▶ Activity
The reply should be an exact transcription of every record.

Segment Start: Extracted material

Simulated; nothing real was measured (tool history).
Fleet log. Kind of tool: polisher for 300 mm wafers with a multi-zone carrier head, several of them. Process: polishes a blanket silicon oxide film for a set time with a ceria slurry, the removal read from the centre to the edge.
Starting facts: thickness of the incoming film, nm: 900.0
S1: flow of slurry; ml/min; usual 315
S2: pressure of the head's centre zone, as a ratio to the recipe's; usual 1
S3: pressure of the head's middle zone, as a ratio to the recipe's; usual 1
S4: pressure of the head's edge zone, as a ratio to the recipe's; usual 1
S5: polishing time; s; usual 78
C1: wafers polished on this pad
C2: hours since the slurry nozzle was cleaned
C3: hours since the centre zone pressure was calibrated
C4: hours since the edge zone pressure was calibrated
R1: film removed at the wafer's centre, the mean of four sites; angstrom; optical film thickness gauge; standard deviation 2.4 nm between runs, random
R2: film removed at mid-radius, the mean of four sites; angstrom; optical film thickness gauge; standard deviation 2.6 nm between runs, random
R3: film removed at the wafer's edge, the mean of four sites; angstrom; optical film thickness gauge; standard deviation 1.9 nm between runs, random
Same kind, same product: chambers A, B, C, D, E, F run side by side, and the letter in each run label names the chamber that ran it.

Segment End: Extracted material

▶ Task solution
Simulated; nothing real was measured (tool history).
Fleet log. Kind of tool: polisher for 300 mm wafers with a multi-zone carrier head, several of them. Process: polishes a blanket silicon oxide film for a set time with a ceria slurry, the removal read from the centre to the edge.
Starting facts: thickness of the incoming film, nm: 900.0
S1: flow of slurry; ml/min; usual 315
S2: pressure of the head's centre zone, as a ratio to the recipe's; usual 1
S3: pressure of the head's middle zone, as a ratio to the recipe's; usual 1
S4: pressure of the head's edge zone, as a ratio to the recipe's; usual 1
S5: polishing time; s; usual 78
C1: wafers polished on this pad
C2: hours since the slurry nozzle was cleaned
C3: hours since the centre zone pressure was calibrated
C4: hours since the edge zone pressure was calibrated
R1: film removed at the wafer's centre, the mean of four sites; angstrom; optical film thickness gauge; standard deviation 2.4 nm between runs, random
R2: film removed at mid-radius, the mean of four sites; angstrom; optical film thickness gauge; standard deviation 2.6 nm between runs, random
R3: film removed at the wafer's edge, the mean of four sites; angstrom; optical film thickness gauge; standard deviation 1.9 nm between runs, random
Same kind, same product: chambers A, B, C, D, E, F run side by side, and the letter in each run label names the chamber that ran it.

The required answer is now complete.